#### [WORK ITEM]
A faithful copy of the listing below is required.

● ● ●
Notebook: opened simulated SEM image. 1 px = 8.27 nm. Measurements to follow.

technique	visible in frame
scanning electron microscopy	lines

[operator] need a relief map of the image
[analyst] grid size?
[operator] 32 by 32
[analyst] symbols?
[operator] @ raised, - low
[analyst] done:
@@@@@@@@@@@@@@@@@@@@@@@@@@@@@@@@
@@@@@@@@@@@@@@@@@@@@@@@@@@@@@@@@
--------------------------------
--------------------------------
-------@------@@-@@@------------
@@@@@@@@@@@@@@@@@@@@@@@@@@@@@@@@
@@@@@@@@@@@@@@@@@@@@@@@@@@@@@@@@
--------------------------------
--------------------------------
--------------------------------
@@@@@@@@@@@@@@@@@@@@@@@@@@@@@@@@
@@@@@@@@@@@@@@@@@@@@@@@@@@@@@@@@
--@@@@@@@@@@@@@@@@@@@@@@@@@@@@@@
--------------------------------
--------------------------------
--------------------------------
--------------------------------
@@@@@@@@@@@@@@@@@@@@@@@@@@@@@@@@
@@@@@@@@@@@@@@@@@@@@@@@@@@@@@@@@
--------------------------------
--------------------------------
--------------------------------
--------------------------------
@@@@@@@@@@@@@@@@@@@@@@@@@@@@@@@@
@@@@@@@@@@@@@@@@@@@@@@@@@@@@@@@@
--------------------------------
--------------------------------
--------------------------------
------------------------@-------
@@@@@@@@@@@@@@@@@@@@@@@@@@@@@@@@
● ● ●

#### [WRITTEN REPLY]
Notebook: opened simulated SEM image. 1 px = 8.27 nm. Measurements to follow.

technique	visible in frame
scanning electron microscopy	lines

[operator] need a relief map of the image
[analyst] grid size?
[operator] 32 by 32
[analyst] symbols?
[operator] @ raised, - low
[analyst] done:
@@@@@@@@@@@@@@@@@@@@@@@@@@@@@@@@
@@@@@@@@@@@@@@@@@@@@@@@@@@@@@@@@
--------------------------------
--------------------------------
-------@------@@-@@@------------
@@@@@@@@@@@@@@@@@@@@@@@@@@@@@@@@
@@@@@@@@@@@@@@@@@@@@@@@@@@@@@@@@
--------------------------------
--------------------------------
--------------------------------
@@@@@@@@@@@@@@@@@@@@@@@@@@@@@@@@
@@@@@@@@@@@@@@@@@@@@@@@@@@@@@@@@
--@@@@@@@@@@@@@@@@@@@@@@@@@@@@@@
--------------------------------
--------------------------------
--------------------------------
--------------------------------
@@@@@@@@@@@@@@@@@@@@@@@@@@@@@@@@
@@@@@@@@@@@@@@@@@@@@@@@@@@@@@@@@
--------------------------------
--------------------------------
--------------------------------
--------------------------------
@@@@@@@@@@@@@@@@@@@@@@@@@@@@@@@@
@@@@@@@@@@@@@@@@@@@@@@@@@@@@@@@@
--------------------------------
--------------------------------
--------------------------------
------------------------@-------
@@@@@@@@@@@@@@@@@@@@@@@@@@@@@@@@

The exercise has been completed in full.